[ACTIVITY]: Please repeat the listing below in its entirety, exactly.

⁂

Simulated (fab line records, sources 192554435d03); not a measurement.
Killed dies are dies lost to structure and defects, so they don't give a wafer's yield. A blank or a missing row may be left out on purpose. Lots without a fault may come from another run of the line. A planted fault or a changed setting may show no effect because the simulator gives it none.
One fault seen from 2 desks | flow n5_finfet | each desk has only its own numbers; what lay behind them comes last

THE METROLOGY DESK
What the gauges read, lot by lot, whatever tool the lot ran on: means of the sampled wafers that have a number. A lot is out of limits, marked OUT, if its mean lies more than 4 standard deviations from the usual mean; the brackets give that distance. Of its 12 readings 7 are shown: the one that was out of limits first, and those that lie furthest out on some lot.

⁂

[TASK SOLUTION]:
Simulated (fab line records, sources 192554435d03); not a measurement.
Killed dies are dies lost to structure and defects, so they don't give a wafer's yield. A blank or a missing row may be left out on purpose. Lots without a fault may come from another run of the line. A planted fault or a changed setting may show no effect because the simulator gives it none.
One fault seen from 2 desks | flow n5_finfet | each desk has only its own numbers; what lay behind them comes last

THE METROLOGY DESK
What the gauges read, lot by lot, whatever tool the lot ran on: means of the sampled wafers that have a number. A lot is out of limits, marked OUT, if its mean lies more than 4 standard deviations from the usual mean; the brackets give that distance. Of its 12 readings 7 are shown: the one that was out of limits first, and those that lie furthest out on some lot.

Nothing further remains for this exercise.